--*--

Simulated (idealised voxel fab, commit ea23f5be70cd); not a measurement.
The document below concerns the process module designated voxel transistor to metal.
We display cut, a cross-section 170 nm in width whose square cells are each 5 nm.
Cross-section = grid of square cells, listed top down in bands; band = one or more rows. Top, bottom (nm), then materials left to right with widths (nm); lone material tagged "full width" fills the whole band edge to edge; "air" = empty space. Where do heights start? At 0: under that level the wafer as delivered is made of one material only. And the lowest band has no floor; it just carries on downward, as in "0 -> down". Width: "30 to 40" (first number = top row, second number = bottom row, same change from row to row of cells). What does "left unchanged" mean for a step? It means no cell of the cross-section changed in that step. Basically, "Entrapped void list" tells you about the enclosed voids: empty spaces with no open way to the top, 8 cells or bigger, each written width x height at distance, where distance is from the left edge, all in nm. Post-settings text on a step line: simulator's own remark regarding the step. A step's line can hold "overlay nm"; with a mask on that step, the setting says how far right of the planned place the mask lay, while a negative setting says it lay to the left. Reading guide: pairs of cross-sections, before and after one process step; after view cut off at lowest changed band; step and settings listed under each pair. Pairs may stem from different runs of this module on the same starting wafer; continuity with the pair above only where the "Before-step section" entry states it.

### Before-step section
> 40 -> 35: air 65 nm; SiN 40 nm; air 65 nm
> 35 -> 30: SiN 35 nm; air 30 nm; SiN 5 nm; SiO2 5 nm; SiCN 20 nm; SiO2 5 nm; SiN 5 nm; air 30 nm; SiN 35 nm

--*--

### Work order
Write out every entry verbatim.

### Task answer
Simulated (idealised voxel fab, commit ea23f5be70cd); not a measurement.
The document below concerns the process module designated voxel transistor to metal.
We display cut, a cross-section 170 nm in width whose square cells are each 5 nm.
Cross-section = grid of square cells, listed top down in bands; band = one or more rows. Top, bottom (nm), then materials left to right with widths (nm); lone material tagged "full width" fills the whole band edge to edge; "air" = empty space. Where do heights start? At 0: under that level the wafer as delivered is made of one material only. And the lowest band has no floor; it just carries on downward, as in "0 -> down". Width: "30 to 40" (first number = top row, second number = bottom row, same change from row to row of cells). What does "left unchanged" mean for a step? It means no cell of the cross-section changed in that step. Basically, "Entrapped void list" tells you about the enclosed voids: empty spaces with no open way to the top, 8 cells or bigger, each written width x height at distance, where distance is from the left edge, all in nm. Post-settings text on a step line: simulator's own remark regarding the step. A step's line can hold "overlay nm"; with a mask on that step, the setting says how far right of the planned place the mask lay, while a negative setting says it lay to the left. Reading guide: pairs of cross-sections, before and after one process step; after view cut off at lowest changed band; step and settings listed under each pair. Pairs may stem from different runs of this module on the same starting wafer; continuity with the pair above only where the "Before-step section" entry states it.

### Before-step section
> 40 -> 35: air 65 nm; SiN 40 nm; air 65 nm
> 35 -> 30: SiN 35 nm; air 30 nm; SiN 5 nm; SiO2 5 nm; SiCN 20 nm; SiO2 5 nm; SiN 5 nm; air 30 nm; SiN 35 nm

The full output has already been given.